● Work task
Only an exact retyping of all the entries counts as an answer.

● Dataset entries
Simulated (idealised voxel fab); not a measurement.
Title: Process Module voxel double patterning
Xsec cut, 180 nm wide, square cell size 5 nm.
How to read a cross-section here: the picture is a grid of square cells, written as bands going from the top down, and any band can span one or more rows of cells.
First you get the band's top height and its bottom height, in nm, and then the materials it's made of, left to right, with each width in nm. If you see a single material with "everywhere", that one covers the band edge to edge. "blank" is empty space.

● Exercise solution
Simulated (idealised voxel fab); not a measurement.
Title: Process Module voxel double patterning
Xsec cut, 180 nm wide, square cell size 5 nm.
How to read a cross-section here: the picture is a grid of square cells, written as bands going from the top down, and any band can span one or more rows of cells.
First you get the band's top height and its bottom height, in nm, and then the materials it's made of, left to right, with each width in nm. If you see a single material with "everywhere", that one covers the band edge to edge. "blank" is empty space.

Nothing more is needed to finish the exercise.